> **Listed entries**:
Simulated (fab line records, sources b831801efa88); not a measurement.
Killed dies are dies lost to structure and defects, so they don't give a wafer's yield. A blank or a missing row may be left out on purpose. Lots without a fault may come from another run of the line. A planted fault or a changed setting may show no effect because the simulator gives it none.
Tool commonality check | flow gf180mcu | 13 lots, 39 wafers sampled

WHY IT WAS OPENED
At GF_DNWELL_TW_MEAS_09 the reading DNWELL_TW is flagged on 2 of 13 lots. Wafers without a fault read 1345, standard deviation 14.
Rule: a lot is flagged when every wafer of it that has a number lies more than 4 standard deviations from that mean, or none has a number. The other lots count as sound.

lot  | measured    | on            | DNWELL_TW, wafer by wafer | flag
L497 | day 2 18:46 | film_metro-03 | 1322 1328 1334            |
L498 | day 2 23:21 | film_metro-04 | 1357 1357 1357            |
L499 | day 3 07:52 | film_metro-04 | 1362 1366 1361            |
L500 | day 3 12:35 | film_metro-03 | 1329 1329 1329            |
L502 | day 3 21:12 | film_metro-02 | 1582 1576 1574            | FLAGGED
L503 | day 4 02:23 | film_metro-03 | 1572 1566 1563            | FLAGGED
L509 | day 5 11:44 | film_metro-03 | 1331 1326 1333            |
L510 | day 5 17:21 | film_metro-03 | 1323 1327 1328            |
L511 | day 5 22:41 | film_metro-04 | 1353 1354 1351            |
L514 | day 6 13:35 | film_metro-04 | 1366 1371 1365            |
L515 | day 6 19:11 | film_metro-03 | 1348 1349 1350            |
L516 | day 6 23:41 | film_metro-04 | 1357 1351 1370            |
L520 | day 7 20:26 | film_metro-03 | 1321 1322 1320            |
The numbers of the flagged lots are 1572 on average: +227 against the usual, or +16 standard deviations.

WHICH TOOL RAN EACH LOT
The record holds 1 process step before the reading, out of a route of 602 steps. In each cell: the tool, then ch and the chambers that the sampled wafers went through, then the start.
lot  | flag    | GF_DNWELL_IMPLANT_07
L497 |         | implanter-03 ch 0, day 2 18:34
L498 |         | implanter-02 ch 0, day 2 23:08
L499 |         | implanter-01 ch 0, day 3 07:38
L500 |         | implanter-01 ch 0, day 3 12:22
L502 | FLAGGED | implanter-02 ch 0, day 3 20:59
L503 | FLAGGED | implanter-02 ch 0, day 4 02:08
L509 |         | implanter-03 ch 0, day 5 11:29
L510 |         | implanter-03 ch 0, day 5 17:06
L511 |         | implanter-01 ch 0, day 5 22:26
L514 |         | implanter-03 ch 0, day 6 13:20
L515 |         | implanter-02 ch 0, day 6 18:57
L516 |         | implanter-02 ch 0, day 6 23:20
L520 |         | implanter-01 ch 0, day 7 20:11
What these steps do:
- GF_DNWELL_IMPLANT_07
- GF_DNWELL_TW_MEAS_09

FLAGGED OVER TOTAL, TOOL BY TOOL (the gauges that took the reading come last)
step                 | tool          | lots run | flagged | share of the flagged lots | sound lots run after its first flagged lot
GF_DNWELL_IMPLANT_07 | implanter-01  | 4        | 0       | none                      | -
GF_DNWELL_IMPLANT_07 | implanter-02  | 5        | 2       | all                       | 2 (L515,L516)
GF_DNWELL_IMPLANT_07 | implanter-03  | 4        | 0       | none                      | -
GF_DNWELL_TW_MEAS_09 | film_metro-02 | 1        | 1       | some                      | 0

> **Requirement**:
Taking the listing above as the source, transcribe only the lines starting at the line with "L498 | day 2" and going through the line with "WHICH TOOL RAN EACH LOT", unaltered and with both ends included.

> **Written reply**:
L498 | day 2 23:21 | film_metro-04 | 1357 1357 1357            |
L499 | day 3 07:52 | film_metro-04 | 1362 1366 1361            |
L500 | day 3 12:35 | film_metro-03 | 1329 1329 1329            |
L502 | day 3 21:12 | film_metro-02 | 1582 1576 1574            | FLAGGED
L503 | day 4 02:23 | film_metro-03 | 1572 1566 1563            | FLAGGED
L509 | day 5 11:44 | film_metro-03 | 1331 1326 1333            |
L510 | day 5 17:21 | film_metro-03 | 1323 1327 1328            |
L511 | day 5 22:41 | film_metro-04 | 1353 1354 1351            |
L514 | day 6 13:35 | film_metro-04 | 1366 1371 1365            |
L515 | day 6 19:11 | film_metro-03 | 1348 1349 1350            |
L516 | day 6 23:41 | film_metro-04 | 1357 1351 1370            |
L520 | day 7 20:26 | film_metro-03 | 1321 1322 1320            |
The numbers of the flagged lots are 1572 on average: +227 against the usual, or +16 standard deviations.

WHICH TOOL RAN EACH LOT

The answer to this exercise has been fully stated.